- [Provided information]:
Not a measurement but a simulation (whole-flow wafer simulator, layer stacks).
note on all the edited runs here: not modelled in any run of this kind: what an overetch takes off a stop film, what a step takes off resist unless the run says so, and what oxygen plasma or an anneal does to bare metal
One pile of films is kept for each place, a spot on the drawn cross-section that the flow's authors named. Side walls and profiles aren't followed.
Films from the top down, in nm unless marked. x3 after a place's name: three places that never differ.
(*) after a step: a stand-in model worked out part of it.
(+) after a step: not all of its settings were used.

- [Action item]:
After reading the listing, copy all of it out exactly.

- [Exercise answer]:
Not a measurement but a simulation (whole-flow wafer simulator, layer stacks).
note on all the edited runs here: not modelled in any run of this kind: what an overetch takes off a stop film, what a step takes off resist unless the run says so, and what oxygen plasma or an anneal does to bare metal
One pile of films is kept for each place, a spot on the drawn cross-section that the flow's authors named. Side walls and profiles aren't followed.
Films from the top down, in nm unless marked. x3 after a place's name: three places that never differ.
(*) after a step: a stand-in model worked out part of it.
(+) after a step: not all of its settings were used.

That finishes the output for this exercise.